(Record excerpts begins)

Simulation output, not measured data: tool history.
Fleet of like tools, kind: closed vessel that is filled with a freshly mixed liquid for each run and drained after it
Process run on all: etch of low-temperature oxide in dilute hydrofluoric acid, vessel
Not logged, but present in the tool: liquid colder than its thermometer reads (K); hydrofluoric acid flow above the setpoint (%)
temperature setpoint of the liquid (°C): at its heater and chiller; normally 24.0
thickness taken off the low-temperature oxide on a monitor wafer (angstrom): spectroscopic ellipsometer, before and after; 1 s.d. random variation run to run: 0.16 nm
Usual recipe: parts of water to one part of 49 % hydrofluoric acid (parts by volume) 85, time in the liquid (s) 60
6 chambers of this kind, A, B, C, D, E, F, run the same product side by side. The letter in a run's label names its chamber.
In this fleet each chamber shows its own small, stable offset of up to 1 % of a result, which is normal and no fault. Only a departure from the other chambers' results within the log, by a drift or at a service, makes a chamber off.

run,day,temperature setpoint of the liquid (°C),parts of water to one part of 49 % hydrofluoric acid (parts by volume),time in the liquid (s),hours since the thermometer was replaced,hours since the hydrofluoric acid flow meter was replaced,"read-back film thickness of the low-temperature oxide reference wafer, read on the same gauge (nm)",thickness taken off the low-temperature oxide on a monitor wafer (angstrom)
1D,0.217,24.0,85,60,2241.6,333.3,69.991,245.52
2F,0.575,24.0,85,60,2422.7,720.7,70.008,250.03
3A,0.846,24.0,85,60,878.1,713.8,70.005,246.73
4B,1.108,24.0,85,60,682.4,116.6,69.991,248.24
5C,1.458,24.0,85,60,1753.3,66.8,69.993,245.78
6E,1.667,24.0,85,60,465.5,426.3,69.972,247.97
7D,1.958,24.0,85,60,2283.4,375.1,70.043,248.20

(Record excerpts ends)

Brief
Each line from the top of the material above through the line containing "Process run on" must be output exactly, and no other line.

Response
Simulation output, not measured data: tool history.
Fleet of like tools, kind: closed vessel that is filled with a freshly mixed liquid for each run and drained after it
Process run on all: etch of low-temperature oxide in dilute hydrofluoric acid, vessel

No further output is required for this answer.